## WORK ORDER:
For the records below, output each line exactly as it appears, from the first through the line with "Cross-section cut spans".

*** DATASET ***

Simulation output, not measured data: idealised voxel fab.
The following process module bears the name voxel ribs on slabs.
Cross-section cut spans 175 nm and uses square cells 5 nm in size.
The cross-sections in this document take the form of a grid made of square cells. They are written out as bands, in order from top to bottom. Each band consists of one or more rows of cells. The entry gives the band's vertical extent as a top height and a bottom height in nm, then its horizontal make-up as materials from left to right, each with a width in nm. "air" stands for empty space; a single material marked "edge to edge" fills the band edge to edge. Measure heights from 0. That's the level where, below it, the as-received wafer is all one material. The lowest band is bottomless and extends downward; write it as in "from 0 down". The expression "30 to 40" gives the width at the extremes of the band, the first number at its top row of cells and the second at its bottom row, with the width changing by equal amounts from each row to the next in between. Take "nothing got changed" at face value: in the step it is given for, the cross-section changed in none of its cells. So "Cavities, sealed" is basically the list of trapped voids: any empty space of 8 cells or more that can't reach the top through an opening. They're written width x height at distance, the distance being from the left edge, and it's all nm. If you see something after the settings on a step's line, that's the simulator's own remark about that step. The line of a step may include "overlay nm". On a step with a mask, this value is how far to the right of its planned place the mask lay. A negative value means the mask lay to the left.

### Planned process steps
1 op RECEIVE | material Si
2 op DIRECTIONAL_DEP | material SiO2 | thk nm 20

*** End of DATASET ***

## EXPECTED ANSWER:
Simulation output, not measured data: idealised voxel fab.
The following process module bears the name voxel ribs on slabs.
Cross-section cut spans 175 nm and uses square cells 5 nm in size.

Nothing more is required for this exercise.